Work task:
Extract precisely the lines of the entries below, from the first line through the line containing "lots that met".

*** Begin section ***
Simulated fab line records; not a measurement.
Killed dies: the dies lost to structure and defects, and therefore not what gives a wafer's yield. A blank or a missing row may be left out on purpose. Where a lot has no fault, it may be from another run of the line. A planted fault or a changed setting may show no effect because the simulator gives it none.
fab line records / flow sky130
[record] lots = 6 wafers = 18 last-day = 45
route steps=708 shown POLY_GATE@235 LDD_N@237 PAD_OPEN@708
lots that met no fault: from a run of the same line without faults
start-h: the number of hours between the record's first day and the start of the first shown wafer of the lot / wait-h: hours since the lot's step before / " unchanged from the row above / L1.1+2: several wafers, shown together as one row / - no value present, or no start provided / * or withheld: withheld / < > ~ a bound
*** End section ***

Written solution:
Simulated fab line records; not a measurement.
Killed dies: the dies lost to structure and defects, and therefore not what gives a wafer's yield. A blank or a missing row may be left out on purpose. Where a lot has no fault, it may be from another run of the line. A planted fault or a changed setting may show no effect because the simulator gives it none.
fab line records / flow sky130
[record] lots = 6 wafers = 18 last-day = 45
route steps=708 shown POLY_GATE@235 LDD_N@237 PAD_OPEN@708
lots that met no fault: from a run of the same line without faults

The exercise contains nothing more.